▸ Data records
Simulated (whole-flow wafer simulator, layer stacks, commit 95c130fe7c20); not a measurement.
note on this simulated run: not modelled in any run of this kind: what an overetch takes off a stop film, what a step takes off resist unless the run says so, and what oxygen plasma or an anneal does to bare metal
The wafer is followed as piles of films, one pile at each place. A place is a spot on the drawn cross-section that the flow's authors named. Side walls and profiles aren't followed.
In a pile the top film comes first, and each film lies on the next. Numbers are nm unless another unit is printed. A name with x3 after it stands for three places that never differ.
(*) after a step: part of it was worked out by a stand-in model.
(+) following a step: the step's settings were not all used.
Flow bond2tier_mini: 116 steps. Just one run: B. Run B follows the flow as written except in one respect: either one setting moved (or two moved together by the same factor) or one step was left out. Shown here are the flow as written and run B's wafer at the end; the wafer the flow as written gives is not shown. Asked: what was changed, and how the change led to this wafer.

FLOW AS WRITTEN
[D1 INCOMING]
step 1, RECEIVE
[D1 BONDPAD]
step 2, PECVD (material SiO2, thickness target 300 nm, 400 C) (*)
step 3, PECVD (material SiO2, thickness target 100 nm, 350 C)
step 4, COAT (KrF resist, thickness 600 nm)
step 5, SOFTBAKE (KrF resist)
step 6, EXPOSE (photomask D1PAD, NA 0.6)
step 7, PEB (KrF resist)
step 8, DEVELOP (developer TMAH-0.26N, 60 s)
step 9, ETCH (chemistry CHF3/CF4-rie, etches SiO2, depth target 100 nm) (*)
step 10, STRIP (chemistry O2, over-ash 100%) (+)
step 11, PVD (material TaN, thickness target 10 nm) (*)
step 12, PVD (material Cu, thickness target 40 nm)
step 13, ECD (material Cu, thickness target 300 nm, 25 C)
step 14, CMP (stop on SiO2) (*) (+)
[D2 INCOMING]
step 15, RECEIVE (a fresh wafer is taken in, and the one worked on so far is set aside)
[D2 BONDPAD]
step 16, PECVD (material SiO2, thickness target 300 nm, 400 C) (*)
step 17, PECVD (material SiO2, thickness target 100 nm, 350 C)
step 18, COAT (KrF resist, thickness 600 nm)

▸ Activity
In the answer, the lines from the first line of the data above through the line containing "note on this" must appear exactly as written, with nothing else.

▸ Response box
Simulated (whole-flow wafer simulator, layer stacks, commit 95c130fe7c20); not a measurement.
note on this simulated run: not modelled in any run of this kind: what an overetch takes off a stop film, what a step takes off resist unless the run says so, and what oxygen plasma or an anneal does to bare metal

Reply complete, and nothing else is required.